ASSIGNMENT
A faithful, complete copy of the entries is the sole expected answer.

SOURCE MATERIAL
+++
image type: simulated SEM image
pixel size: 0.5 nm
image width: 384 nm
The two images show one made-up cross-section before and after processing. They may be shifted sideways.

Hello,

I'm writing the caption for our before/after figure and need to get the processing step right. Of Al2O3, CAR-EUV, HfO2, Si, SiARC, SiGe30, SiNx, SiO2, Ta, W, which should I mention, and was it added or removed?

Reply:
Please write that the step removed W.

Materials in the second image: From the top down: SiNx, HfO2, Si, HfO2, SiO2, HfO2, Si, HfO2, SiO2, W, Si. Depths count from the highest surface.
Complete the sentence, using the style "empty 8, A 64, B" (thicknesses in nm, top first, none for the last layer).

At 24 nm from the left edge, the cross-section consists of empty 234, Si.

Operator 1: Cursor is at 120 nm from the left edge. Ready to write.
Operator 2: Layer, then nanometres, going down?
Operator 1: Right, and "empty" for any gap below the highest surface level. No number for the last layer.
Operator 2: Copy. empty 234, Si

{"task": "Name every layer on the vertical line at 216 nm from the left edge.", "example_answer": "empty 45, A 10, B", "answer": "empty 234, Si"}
+++

TASK RESPONSE
image type: simulated SEM image
pixel size: 0.5 nm
image width: 384 nm
The two images show one made-up cross-section before and after processing. They may be shifted sideways.

Hello,

I'm writing the caption for our before/after figure and need to get the processing step right. Of Al2O3, CAR-EUV, HfO2, Si, SiARC, SiGe30, SiNx, SiO2, Ta, W, which should I mention, and was it added or removed?

Reply:
Please write that the step removed W.

Materials in the second image: From the top down: SiNx, HfO2, Si, HfO2, SiO2, HfO2, Si, HfO2, SiO2, W, Si. Depths count from the highest surface.
Complete the sentence, using the style "empty 8, A 64, B" (thicknesses in nm, top first, none for the last layer).

At 24 nm from the left edge, the cross-section consists of empty 234, Si.

Operator 1: Cursor is at 120 nm from the left edge. Ready to write.
Operator 2: Layer, then nanometres, going down?
Operator 1: Right, and "empty" for any gap below the highest surface level. No number for the last layer.
Operator 2: Copy. empty 234, Si

{"task": "Name every layer on the vertical line at 216 nm from the left edge.", "example_answer": "empty 45, A 10, B", "answer": "empty 234, Si"}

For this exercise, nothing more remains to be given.